▸ ASSIGNMENT
From the first line to the last, copy the listing below word for word.

+++ DATA SHOWN +++

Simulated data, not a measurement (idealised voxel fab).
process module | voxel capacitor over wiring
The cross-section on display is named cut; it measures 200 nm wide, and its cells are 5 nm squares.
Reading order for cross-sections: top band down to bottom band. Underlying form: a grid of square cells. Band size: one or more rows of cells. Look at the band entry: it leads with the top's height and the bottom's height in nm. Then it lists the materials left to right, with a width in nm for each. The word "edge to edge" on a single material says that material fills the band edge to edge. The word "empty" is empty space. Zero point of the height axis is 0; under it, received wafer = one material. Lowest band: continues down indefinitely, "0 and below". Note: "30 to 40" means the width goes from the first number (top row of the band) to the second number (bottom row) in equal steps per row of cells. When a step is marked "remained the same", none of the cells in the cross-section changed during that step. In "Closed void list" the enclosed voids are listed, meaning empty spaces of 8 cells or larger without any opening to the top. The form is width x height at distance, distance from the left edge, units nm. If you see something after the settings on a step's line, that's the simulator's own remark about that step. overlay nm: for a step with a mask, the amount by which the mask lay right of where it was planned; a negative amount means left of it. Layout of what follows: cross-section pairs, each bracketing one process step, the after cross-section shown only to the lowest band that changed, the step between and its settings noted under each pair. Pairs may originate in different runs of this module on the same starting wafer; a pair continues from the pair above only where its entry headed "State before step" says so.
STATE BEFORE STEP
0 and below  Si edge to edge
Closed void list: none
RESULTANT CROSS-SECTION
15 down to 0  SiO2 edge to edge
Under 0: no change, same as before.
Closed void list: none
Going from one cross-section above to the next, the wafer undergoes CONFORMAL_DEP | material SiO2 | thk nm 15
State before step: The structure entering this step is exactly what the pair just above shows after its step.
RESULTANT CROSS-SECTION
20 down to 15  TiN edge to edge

+++

▸ RESPONSE BOX
Simulated data, not a measurement (idealised voxel fab).
process module | voxel capacitor over wiring
The cross-section on display is named cut; it measures 200 nm wide, and its cells are 5 nm squares.
Reading order for cross-sections: top band down to bottom band. Underlying form: a grid of square cells. Band size: one or more rows of cells. Look at the band entry: it leads with the top's height and the bottom's height in nm. Then it lists the materials left to right, with a width in nm for each. The word "edge to edge" on a single material says that material fills the band edge to edge. The word "empty" is empty space. Zero point of the height axis is 0; under it, received wafer = one material. Lowest band: continues down indefinitely, "0 and below". Note: "30 to 40" means the width goes from the first number (top row of the band) to the second number (bottom row) in equal steps per row of cells. When a step is marked "remained the same", none of the cells in the cross-section changed during that step. In "Closed void list" the enclosed voids are listed, meaning empty spaces of 8 cells or larger without any opening to the top. The form is width x height at distance, distance from the left edge, units nm. If you see something after the settings on a step's line, that's the simulator's own remark about that step. overlay nm: for a step with a mask, the amount by which the mask lay right of where it was planned; a negative amount means left of it. Layout of what follows: cross-section pairs, each bracketing one process step, the after cross-section shown only to the lowest band that changed, the step between and its settings noted under each pair. Pairs may originate in different runs of this module on the same starting wafer; a pair continues from the pair above only where its entry headed "State before step" says so.
STATE BEFORE STEP
0 and below  Si edge to edge
Closed void list: none
RESULTANT CROSS-SECTION
15 down to 0  SiO2 edge to edge
Under 0: no change, same as before.
Closed void list: none
Going from one cross-section above to the next, the wafer undergoes CONFORMAL_DEP | material SiO2 | thk nm 15
State before step: The structure entering this step is exactly what the pair just above shows after its step.
RESULTANT CROSS-SECTION
20 down to 15  TiN edge to edge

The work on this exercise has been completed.